ASSIGNED TASK:
Write out exactly the lines of the entries below from the one holding "then SiCN 35 nm" to the one holding "Closed cavity list: none", inclusive, and leave out all other lines.

RECORDS SUPPLIED:
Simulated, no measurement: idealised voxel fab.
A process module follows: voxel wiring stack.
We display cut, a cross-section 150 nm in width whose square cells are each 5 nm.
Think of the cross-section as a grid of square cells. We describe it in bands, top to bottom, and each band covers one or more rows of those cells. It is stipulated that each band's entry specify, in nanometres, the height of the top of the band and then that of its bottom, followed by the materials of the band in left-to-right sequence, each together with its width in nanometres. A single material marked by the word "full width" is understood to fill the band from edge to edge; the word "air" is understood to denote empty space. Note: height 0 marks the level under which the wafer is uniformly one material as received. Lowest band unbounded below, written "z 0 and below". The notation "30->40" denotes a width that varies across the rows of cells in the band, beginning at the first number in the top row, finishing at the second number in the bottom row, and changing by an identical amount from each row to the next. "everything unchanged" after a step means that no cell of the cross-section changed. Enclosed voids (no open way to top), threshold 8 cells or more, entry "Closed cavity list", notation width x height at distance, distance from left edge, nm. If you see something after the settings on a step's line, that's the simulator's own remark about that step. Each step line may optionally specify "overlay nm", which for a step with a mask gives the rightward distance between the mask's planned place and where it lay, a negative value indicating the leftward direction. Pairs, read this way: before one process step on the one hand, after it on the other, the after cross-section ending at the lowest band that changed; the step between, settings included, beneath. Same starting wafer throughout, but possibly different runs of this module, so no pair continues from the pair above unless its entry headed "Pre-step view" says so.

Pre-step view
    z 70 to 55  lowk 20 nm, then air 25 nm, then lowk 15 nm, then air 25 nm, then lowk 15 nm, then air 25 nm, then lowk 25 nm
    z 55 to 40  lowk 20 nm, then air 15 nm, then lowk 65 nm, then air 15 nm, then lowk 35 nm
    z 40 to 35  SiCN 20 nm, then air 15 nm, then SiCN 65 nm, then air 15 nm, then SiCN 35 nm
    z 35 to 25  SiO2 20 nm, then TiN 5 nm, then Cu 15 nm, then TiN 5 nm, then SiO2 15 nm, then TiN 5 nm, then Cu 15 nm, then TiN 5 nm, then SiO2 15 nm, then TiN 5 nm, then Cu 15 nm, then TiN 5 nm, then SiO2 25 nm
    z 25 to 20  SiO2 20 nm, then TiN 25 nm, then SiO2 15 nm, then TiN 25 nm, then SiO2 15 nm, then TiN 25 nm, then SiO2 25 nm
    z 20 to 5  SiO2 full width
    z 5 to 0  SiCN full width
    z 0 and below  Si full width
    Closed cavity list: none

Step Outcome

RESPONSE BOX:
    z 40 to 35  SiCN 20 nm, then air 15 nm, then SiCN 65 nm, then air 15 nm, then SiCN 35 nm
    z 35 to 25  SiO2 20 nm, then TiN 5 nm, then Cu 15 nm, then TiN 5 nm, then SiO2 15 nm, then TiN 5 nm, then Cu 15 nm, then TiN 5 nm, then SiO2 15 nm, then TiN 5 nm, then Cu 15 nm, then TiN 5 nm, then SiO2 25 nm
    z 25 to 20  SiO2 20 nm, then TiN 25 nm, then SiO2 15 nm, then TiN 25 nm, then SiO2 15 nm, then TiN 25 nm, then SiO2 25 nm
    z 20 to 5  SiO2 full width
    z 5 to 0  SiCN full width
    z 0 and below  Si full width
    Closed cavity list: none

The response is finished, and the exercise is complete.